Work request —
Could you retype, exactly as written, every line from the top of the records through the line that contains "A: an array of small figures"?

Recorded data —
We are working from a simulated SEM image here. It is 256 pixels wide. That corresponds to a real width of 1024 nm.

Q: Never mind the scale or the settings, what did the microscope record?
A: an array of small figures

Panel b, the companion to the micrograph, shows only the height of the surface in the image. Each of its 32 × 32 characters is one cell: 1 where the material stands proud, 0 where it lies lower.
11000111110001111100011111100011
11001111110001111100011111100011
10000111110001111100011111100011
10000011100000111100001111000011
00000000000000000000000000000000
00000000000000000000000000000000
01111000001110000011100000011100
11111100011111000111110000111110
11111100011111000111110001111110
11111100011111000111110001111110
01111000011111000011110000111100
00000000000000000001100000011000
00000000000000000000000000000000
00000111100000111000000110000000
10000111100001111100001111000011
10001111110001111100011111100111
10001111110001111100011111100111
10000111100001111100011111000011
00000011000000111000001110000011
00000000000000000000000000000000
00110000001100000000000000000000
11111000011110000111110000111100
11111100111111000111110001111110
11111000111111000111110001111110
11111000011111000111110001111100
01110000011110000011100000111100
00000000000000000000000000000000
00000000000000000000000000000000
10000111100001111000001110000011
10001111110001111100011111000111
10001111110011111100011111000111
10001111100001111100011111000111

Task response —
We are working from a simulated SEM image here. It is 256 pixels wide. That corresponds to a real width of 1024 nm.

Q: Never mind the scale or the settings, what did the microscope record?
A: an array of small figures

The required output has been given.